» **Supplied entries**
━━━━━━━━━━━━━━━━━━━━

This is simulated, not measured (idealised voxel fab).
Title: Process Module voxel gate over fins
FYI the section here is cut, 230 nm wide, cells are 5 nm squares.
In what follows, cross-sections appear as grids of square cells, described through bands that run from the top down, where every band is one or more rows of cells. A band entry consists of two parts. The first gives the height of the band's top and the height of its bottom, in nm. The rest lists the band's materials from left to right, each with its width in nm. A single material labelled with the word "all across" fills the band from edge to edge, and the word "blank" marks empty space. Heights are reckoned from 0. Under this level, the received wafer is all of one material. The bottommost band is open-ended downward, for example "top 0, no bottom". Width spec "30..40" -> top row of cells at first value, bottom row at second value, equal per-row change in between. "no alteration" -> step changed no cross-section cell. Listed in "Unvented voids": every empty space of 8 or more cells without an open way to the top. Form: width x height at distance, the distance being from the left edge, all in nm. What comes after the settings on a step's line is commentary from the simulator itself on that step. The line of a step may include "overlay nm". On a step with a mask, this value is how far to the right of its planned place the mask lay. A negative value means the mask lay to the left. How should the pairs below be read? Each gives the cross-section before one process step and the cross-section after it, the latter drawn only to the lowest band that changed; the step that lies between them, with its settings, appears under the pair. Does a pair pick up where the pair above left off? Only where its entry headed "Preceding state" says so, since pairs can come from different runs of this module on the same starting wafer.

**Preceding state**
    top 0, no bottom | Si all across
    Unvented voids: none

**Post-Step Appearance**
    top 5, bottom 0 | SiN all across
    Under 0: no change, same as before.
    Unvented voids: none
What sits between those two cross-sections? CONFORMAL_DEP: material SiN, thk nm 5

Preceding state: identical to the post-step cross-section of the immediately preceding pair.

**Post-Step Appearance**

━━━━━━━━━━━━━━━━━━━━

» **Action item**
For the material above, reproduce exactly the lines from the line with "Title: Process Module voxel gate over fins" to the line with "FYI the section", inclusive, and exclude all others.

» **Task solution**
Title: Process Module voxel gate over fins
FYI the section here is cut, 230 nm wide, cells are 5 nm squares.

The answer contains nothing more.